▸ RECORDS SHOWN:
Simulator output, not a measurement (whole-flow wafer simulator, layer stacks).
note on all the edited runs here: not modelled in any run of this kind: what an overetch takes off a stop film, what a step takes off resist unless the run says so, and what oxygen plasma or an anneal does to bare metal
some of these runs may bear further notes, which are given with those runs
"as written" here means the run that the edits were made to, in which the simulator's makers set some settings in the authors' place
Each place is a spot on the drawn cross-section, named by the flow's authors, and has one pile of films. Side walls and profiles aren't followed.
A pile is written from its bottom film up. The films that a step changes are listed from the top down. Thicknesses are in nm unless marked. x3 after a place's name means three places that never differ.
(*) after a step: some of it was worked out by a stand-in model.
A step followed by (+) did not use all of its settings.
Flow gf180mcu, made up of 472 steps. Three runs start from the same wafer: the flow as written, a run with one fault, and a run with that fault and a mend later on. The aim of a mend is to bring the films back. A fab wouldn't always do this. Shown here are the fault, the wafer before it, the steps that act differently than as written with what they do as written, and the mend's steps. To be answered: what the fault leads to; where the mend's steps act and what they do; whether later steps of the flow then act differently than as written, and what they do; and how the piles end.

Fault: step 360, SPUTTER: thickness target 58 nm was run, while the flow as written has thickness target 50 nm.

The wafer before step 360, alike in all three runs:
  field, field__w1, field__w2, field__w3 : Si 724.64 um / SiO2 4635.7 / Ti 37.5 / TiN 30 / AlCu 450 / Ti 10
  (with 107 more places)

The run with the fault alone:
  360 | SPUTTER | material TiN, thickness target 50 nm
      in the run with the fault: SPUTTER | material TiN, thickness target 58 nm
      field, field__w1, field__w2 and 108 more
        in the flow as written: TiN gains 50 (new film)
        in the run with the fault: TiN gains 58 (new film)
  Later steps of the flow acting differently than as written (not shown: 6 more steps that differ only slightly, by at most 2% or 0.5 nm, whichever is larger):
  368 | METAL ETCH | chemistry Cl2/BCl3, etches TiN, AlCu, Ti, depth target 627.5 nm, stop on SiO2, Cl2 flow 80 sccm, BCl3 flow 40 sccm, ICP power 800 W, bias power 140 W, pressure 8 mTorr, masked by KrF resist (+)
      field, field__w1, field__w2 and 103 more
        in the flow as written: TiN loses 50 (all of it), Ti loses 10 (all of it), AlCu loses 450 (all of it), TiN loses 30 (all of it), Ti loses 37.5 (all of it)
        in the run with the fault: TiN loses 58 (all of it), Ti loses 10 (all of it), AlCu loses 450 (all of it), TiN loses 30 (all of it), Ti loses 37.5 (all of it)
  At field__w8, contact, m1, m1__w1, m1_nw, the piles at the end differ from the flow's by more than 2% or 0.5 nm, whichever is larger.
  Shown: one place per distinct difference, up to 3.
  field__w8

▸ BRIEF: From the data above, return every line from the line that has "(with 107 more places)" up to and including the line that has "Later steps of the flow acting", exactly.

▸ WRITTEN SOLUTION:
  (with 107 more places)

The run with the fault alone:
  360 | SPUTTER | material TiN, thickness target 50 nm
      in the run with the fault: SPUTTER | material TiN, thickness target 58 nm
      field, field__w1, field__w2 and 108 more
        in the flow as written: TiN gains 50 (new film)
        in the run with the fault: TiN gains 58 (new film)
  Later steps of the flow acting differently than as written (not shown: 6 more steps that differ only slightly, by at most 2% or 0.5 nm, whichever is larger):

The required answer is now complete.